▶ **DATA UNDER STUDY**

◇ ◇ ◇ ◇

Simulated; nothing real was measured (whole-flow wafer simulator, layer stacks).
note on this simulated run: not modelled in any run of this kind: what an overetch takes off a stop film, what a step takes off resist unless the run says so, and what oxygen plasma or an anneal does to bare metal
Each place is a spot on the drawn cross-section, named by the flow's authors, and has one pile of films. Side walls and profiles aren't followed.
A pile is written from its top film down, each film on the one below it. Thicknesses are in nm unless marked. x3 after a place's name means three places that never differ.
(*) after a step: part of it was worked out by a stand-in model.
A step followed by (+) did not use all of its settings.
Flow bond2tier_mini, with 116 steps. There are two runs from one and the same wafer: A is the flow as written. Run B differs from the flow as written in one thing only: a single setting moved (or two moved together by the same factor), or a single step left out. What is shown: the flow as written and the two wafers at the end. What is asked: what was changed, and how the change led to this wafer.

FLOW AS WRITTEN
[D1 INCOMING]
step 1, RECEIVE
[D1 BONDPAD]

◇ ◇ ◇ ◇

▶ **REQUIREMENT**
Could you transcribe every record above exactly as it appears?

▶ **EXERCISE RESULT**
Simulated; nothing real was measured (whole-flow wafer simulator, layer stacks).
note on this simulated run: not modelled in any run of this kind: what an overetch takes off a stop film, what a step takes off resist unless the run says so, and what oxygen plasma or an anneal does to bare metal
Each place is a spot on the drawn cross-section, named by the flow's authors, and has one pile of films. Side walls and profiles aren't followed.
A pile is written from its top film down, each film on the one below it. Thicknesses are in nm unless marked. x3 after a place's name means three places that never differ.
(*) after a step: part of it was worked out by a stand-in model.
A step followed by (+) did not use all of its settings.
Flow bond2tier_mini, with 116 steps. There are two runs from one and the same wafer: A is the flow as written. Run B differs from the flow as written in one thing only: a single setting moved (or two moved together by the same factor), or a single step left out. What is shown: the flow as written and the two wafers at the end. What is asked: what was changed, and how the change led to this wafer.

FLOW AS WRITTEN
[D1 INCOMING]
step 1, RECEIVE
[D1 BONDPAD]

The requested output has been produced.